:: Data listing ::
◆ ◆ ◆ ◆

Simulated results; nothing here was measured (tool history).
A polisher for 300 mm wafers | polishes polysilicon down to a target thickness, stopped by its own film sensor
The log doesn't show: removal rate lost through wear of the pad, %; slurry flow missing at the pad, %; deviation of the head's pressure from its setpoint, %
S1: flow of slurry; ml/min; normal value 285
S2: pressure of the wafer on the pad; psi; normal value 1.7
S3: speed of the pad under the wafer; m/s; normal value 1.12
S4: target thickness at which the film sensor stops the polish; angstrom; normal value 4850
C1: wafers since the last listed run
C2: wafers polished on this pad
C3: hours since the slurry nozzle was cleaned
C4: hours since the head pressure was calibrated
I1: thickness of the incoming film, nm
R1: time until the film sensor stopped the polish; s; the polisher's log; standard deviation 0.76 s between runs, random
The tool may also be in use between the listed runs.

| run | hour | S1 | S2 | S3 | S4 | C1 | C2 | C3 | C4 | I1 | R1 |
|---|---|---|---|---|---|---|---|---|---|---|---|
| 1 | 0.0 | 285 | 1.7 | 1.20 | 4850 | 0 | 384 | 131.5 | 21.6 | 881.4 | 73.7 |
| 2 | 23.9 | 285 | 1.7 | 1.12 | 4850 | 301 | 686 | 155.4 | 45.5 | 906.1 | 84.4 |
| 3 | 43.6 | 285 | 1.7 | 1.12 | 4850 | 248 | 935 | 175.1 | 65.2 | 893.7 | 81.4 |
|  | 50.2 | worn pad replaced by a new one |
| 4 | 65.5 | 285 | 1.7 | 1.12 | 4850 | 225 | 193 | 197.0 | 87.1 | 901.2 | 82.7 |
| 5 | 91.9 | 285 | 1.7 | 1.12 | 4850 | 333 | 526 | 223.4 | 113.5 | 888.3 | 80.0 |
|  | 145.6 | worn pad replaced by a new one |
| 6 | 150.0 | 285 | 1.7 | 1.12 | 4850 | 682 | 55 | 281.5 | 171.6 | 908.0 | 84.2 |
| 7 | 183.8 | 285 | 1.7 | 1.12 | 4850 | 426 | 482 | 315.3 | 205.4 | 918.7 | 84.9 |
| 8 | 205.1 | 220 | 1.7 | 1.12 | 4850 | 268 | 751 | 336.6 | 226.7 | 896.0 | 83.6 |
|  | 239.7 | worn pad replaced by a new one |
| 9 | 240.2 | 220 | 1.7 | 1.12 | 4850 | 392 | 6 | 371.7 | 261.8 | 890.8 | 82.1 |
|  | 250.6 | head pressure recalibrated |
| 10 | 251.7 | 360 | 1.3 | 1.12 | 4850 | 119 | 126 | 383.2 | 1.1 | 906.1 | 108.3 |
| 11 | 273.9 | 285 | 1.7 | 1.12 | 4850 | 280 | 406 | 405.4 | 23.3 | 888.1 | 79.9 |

◆ ◆ ◆ ◆

:: Action item ::
Once the line containing "A polisher for" has been set down, nothing more is wanted; set down each line of the listing above up to it exactly, starting with the first.

:: Answer box ::
Simulated results; nothing here was measured (tool history).
A polisher for 300 mm wafers | polishes polysilicon down to a target thickness, stopped by its own film sensor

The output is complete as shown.